******************************

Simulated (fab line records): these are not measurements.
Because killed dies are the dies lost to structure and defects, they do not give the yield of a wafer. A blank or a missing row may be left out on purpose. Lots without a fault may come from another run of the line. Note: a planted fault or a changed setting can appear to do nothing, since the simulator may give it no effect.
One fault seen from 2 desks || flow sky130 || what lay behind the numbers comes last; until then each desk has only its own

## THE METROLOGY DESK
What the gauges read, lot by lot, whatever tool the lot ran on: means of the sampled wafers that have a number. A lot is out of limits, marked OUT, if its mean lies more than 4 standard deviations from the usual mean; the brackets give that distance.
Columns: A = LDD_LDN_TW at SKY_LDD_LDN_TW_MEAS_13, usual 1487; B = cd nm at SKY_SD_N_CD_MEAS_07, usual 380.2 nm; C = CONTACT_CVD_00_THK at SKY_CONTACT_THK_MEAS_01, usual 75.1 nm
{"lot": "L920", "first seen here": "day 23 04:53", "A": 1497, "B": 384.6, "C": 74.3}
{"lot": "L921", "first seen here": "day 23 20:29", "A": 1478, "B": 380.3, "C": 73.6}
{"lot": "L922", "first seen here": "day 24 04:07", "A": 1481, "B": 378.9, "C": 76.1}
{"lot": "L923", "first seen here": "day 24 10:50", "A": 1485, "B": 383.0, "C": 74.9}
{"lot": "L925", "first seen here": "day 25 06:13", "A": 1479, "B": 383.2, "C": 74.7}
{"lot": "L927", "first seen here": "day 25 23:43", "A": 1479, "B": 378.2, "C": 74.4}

******************************

**Work request**
Only the lines above, from the first through the one holding "## THE METROLOGY DESK", are to be output, and they must be copied exactly.

**Result**
Simulated (fab line records): these are not measurements.
Because killed dies are the dies lost to structure and defects, they do not give the yield of a wafer. A blank or a missing row may be left out on purpose. Lots without a fault may come from another run of the line. Note: a planted fault or a changed setting can appear to do nothing, since the simulator may give it no effect.
One fault seen from 2 desks || flow sky130 || what lay behind the numbers comes last; until then each desk has only its own

## THE METROLOGY DESK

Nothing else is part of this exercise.